%%

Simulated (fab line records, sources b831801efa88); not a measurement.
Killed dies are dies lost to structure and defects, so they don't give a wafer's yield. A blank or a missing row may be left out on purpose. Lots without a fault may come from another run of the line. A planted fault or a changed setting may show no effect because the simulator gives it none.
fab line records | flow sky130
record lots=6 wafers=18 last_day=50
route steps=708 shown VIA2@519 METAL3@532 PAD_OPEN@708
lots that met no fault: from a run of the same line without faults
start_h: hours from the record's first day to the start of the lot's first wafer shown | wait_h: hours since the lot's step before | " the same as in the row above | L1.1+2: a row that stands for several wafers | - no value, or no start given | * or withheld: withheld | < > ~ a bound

%%

**EXERCISE**
When you copy the material, keep every line exactly as it stands.

**RESPONSE**
Simulated (fab line records, sources b831801efa88); not a measurement.
Killed dies are dies lost to structure and defects, so they don't give a wafer's yield. A blank or a missing row may be left out on purpose. Lots without a fault may come from another run of the line. A planted fault or a changed setting may show no effect because the simulator gives it none.
fab line records | flow sky130
record lots=6 wafers=18 last_day=50
route steps=708 shown VIA2@519 METAL3@532 PAD_OPEN@708
lots that met no fault: from a run of the same line without faults
start_h: hours from the record's first day to the start of the lot's first wafer shown | wait_h: hours since the lot's step before | " the same as in the row above | L1.1+2: a row that stands for several wafers | - no value, or no start given | * or withheld: withheld | < > ~ a bound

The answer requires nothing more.